▶ _MATERIAL SUPPLIED_:
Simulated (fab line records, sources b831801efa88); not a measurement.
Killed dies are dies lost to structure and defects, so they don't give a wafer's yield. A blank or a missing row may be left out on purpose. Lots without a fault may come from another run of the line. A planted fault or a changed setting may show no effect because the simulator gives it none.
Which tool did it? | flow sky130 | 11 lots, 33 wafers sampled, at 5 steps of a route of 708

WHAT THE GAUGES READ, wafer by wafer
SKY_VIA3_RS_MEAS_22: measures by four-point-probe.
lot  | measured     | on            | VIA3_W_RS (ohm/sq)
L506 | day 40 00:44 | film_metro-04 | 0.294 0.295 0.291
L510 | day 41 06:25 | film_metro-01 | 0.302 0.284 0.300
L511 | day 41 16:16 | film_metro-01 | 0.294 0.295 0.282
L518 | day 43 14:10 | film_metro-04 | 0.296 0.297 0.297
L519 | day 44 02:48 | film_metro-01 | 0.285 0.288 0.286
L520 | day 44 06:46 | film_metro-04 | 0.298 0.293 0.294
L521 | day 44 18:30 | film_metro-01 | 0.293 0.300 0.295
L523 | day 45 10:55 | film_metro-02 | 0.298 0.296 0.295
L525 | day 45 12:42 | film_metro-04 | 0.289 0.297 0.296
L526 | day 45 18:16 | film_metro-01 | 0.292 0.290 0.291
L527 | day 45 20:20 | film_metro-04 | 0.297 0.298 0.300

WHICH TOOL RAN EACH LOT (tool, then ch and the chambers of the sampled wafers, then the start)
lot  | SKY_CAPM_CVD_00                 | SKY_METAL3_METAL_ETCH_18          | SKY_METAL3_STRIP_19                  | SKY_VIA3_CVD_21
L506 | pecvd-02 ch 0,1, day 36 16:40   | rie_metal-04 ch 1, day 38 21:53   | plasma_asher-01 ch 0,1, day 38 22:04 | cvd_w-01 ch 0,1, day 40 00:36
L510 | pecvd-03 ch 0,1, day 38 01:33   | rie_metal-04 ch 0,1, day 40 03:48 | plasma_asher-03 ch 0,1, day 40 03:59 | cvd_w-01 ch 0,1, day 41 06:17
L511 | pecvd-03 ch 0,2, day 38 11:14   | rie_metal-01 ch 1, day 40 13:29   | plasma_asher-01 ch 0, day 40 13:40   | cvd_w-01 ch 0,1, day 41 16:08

▶ _WORK INSTRUCTION_: Could you retype exactly the lines above, starting at the line that contains "L510 | day 41" and ending at the line that contains "L520 | day 44", and nothing more?

▶ _ANSWER SPACE_:
L510 | day 41 06:25 | film_metro-01 | 0.302 0.284 0.300
L511 | day 41 16:16 | film_metro-01 | 0.294 0.295 0.282
L518 | day 43 14:10 | film_metro-04 | 0.296 0.297 0.297
L519 | day 44 02:48 | film_metro-01 | 0.285 0.288 0.286
L520 | day 44 06:46 | film_metro-04 | 0.298 0.293 0.294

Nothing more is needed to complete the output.